**REQUIRED ACTION**. Copy the lines of the entries exactly, from the opening one to the one holding "Section cut is", and leave out everything after.

== EXCERPTED DATA ==
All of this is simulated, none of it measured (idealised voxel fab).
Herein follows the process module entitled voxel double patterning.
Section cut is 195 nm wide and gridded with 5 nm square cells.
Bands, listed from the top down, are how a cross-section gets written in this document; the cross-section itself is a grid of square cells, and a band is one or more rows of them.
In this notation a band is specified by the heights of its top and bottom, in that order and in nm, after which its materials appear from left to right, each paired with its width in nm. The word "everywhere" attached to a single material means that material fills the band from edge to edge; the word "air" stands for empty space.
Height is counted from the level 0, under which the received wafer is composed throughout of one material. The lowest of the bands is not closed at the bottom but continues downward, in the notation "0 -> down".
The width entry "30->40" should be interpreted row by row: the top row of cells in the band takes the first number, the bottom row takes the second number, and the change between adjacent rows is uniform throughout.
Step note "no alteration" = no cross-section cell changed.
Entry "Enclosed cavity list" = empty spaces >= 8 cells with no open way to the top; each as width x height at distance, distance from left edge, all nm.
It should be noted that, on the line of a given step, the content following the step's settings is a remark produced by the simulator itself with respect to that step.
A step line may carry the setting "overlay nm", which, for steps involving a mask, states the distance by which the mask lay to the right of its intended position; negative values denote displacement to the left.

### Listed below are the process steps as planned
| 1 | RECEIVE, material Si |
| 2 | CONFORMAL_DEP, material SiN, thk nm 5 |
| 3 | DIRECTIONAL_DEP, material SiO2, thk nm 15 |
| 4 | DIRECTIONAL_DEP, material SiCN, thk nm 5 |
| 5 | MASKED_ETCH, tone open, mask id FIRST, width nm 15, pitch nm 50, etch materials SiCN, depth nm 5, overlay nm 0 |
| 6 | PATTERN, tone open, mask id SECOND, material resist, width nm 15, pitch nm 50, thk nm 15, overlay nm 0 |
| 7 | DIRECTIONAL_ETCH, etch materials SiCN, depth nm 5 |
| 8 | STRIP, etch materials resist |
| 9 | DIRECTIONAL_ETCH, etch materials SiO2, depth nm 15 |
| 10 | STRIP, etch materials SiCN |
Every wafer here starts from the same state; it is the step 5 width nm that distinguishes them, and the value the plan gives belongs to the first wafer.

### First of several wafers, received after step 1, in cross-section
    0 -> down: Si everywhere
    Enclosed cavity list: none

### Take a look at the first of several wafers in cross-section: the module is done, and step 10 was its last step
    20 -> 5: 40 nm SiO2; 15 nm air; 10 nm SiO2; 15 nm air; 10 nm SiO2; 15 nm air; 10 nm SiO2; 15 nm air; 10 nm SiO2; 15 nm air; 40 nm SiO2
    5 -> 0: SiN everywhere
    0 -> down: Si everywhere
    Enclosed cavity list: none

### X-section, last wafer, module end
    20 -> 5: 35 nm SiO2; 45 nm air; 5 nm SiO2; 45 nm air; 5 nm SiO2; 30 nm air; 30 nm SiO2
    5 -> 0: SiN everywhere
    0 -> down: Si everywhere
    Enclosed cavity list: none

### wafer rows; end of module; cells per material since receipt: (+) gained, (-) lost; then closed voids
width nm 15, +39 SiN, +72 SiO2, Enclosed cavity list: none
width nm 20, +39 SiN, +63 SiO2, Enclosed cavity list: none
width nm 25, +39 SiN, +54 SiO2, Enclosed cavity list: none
===

**TASK OUTPUT**.
All of this is simulated, none of it measured (idealised voxel fab).
Herein follows the process module entitled voxel double patterning.
Section cut is 195 nm wide and gridded with 5 nm square cells.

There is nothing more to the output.